Entries shown:
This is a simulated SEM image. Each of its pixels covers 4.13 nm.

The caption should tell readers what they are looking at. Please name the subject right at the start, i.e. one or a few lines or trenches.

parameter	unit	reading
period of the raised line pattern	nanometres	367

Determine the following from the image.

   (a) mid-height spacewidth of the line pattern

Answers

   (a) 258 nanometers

Work task: Reproduce the listing exactly, leaving nothing out.

Result:
This is a simulated SEM image. Each of its pixels covers 4.13 nm.

The caption should tell readers what they are looking at. Please name the subject right at the start, i.e. one or a few lines or trenches.

parameter	unit	reading
period of the raised line pattern	nanometres	367

Determine the following from the image.

   (a) mid-height spacewidth of the line pattern

Answers

   (a) 258 nanometers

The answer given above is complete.